WORK REQUEST ▸
Would you repeat each of the lines below exactly?

BEGIN

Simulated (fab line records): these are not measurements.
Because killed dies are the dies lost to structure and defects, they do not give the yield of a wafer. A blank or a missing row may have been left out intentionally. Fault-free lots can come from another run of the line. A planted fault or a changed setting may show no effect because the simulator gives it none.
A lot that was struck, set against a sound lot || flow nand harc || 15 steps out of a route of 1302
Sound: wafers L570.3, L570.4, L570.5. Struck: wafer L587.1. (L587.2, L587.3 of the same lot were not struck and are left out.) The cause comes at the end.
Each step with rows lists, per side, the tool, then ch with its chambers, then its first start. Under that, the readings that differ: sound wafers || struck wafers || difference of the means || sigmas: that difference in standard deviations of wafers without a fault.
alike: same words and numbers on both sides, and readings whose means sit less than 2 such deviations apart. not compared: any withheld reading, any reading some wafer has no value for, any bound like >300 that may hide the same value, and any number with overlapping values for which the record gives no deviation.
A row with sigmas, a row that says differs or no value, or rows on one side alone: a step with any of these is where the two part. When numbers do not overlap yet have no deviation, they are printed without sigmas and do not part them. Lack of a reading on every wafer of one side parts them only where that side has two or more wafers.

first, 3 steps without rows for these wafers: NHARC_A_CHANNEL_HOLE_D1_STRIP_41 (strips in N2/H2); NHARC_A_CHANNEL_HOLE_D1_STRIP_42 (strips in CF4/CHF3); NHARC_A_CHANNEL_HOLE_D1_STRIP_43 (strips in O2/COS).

END

WRITTEN SOLUTION ▸
Simulated (fab line records): these are not measurements.
Because killed dies are the dies lost to structure and defects, they do not give the yield of a wafer. A blank or a missing row may have been left out intentionally. Fault-free lots can come from another run of the line. A planted fault or a changed setting may show no effect because the simulator gives it none.
A lot that was struck, set against a sound lot || flow nand harc || 15 steps out of a route of 1302
Sound: wafers L570.3, L570.4, L570.5. Struck: wafer L587.1. (L587.2, L587.3 of the same lot were not struck and are left out.) The cause comes at the end.
Each step with rows lists, per side, the tool, then ch with its chambers, then its first start. Under that, the readings that differ: sound wafers || struck wafers || difference of the means || sigmas: that difference in standard deviations of wafers without a fault.
alike: same words and numbers on both sides, and readings whose means sit less than 2 such deviations apart. not compared: any withheld reading, any reading some wafer has no value for, any bound like >300 that may hide the same value, and any number with overlapping values for which the record gives no deviation.
A row with sigmas, a row that says differs or no value, or rows on one side alone: a step with any of these is where the two part. When numbers do not overlap yet have no deviation, they are printed without sigmas and do not part them. Lack of a reading on every wafer of one side parts them only where that side has two or more wafers.

first, 3 steps without rows for these wafers: NHARC_A_CHANNEL_HOLE_D1_STRIP_41 (strips in N2/H2); NHARC_A_CHANNEL_HOLE_D1_STRIP_42 (strips in CF4/CHF3); NHARC_A_CHANNEL_HOLE_D1_STRIP_43 (strips in O2/COS).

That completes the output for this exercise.